Here are some records; return them all exactly.

# Data for analysis
■ ■ ■ ■ ■
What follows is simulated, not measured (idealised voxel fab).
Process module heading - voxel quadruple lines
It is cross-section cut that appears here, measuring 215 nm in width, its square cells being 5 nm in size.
■ ■ ■ ■ ■

# Worked solution
What follows is simulated, not measured (idealised voxel fab).
Process module heading - voxel quadruple lines
It is cross-section cut that appears here, measuring 215 nm in width, its square cells being 5 nm in size.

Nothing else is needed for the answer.